★ ★ ★ ★
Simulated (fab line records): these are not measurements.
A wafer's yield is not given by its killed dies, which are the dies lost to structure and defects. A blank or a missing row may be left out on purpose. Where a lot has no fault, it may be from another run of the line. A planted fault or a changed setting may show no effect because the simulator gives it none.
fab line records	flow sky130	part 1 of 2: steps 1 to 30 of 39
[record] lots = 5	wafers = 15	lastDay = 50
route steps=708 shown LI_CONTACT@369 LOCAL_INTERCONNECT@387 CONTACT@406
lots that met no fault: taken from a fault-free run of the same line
★ ★ ★ ★

(Brief)
All of the data above must be repeated exactly.

(Your solution)
Simulated (fab line records): these are not measurements.
A wafer's yield is not given by its killed dies, which are the dies lost to structure and defects. A blank or a missing row may be left out on purpose. Where a lot has no fault, it may be from another run of the line. A planted fault or a changed setting may show no effect because the simulator gives it none.
fab line records	flow sky130	part 1 of 2: steps 1 to 30 of 39
[record] lots = 5	wafers = 15	lastDay = 50
route steps=708 shown LI_CONTACT@369 LOCAL_INTERCONNECT@387 CONTACT@406
lots that met no fault: taken from a fault-free run of the same line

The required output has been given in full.